Only the lines below starting at the one containing "Prints the layers" and ending at the one containing "Note: a reply" belong in the answer, each copied exactly.

*ENTRIES SHOWN*
• • • •

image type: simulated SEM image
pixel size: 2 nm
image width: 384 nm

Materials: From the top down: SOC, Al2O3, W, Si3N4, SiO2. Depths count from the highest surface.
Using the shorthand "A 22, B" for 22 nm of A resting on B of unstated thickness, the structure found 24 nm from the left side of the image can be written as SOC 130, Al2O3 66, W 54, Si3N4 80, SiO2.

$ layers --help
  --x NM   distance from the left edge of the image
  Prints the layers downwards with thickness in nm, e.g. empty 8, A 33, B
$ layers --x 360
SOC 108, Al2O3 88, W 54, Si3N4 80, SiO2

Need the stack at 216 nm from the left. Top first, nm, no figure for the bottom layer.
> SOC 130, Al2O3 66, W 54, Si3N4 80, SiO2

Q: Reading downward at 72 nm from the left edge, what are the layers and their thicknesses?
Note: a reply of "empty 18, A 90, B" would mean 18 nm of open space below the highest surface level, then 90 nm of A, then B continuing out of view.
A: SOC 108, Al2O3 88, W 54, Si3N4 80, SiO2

• • • •

*EXPECTED ANSWER*
  Prints the layers downwards with thickness in nm, e.g. empty 8, A 33, B
$ layers --x 360
SOC 108, Al2O3 88, W 54, Si3N4 80, SiO2

Need the stack at 216 nm from the left. Top first, nm, no figure for the bottom layer.
> SOC 130, Al2O3 66, W 54, Si3N4 80, SiO2

Q: Reading downward at 72 nm from the left edge, what are the layers and their thicknesses?
Note: a reply of "empty 18, A 90, B" would mean 18 nm of open space below the highest surface level, then 90 nm of A, then B continuing out of view.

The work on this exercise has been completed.